=== Work request ===
Transcribe exactly the lines that begin the material and continue through the line containing "<format>32 rows of". Leave out whatever follows.

+ + + + + + +

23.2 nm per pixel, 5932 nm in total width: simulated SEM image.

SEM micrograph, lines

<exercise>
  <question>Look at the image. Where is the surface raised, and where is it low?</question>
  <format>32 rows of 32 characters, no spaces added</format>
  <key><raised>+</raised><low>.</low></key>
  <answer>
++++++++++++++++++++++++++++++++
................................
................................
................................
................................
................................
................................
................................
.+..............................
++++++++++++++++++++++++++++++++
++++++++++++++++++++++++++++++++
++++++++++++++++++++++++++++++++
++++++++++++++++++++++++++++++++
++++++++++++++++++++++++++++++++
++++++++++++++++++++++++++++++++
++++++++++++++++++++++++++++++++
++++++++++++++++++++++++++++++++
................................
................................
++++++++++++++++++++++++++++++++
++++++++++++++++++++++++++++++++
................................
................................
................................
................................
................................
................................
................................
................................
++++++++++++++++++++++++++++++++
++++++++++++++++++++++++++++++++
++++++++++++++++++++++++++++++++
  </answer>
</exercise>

+ + + + + + +

=== Task output ===
23.2 nm per pixel, 5932 nm in total width: simulated SEM image.

SEM micrograph, lines

<exercise>
  <question>Look at the image. Where is the surface raised, and where is it low?</question>
  <format>32 rows of 32 characters, no spaces added</format>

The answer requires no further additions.